Work request
Quote the records below word for word, please, from the very first line through the one that contains "Killed dies are", and nothing beyond it.

* * * *

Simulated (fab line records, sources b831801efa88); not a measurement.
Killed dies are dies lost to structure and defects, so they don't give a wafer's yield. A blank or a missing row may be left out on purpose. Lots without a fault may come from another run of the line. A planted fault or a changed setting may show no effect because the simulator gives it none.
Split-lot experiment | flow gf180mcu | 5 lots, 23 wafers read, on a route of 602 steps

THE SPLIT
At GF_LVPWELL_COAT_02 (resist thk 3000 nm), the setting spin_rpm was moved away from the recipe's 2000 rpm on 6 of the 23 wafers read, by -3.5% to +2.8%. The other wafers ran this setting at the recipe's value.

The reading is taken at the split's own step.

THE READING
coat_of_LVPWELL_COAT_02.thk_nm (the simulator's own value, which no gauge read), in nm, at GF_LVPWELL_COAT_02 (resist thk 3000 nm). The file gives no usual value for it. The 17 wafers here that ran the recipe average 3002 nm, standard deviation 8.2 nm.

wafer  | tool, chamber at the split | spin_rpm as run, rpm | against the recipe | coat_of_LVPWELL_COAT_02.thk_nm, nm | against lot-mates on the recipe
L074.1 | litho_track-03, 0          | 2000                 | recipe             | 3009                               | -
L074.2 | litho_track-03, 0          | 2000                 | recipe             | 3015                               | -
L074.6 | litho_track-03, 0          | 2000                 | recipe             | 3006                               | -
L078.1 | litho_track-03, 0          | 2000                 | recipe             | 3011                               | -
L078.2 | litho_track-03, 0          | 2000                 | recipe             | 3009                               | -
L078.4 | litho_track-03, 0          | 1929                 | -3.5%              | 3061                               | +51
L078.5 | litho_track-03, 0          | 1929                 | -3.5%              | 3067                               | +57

* * * *

Answer space
Simulated (fab line records, sources b831801efa88); not a measurement.
Killed dies are dies lost to structure and defects, so they don't give a wafer's yield. A blank or a missing row may be left out on purpose. Lots without a fault may come from another run of the line. A planted fault or a changed setting may show no effect because the simulator gives it none.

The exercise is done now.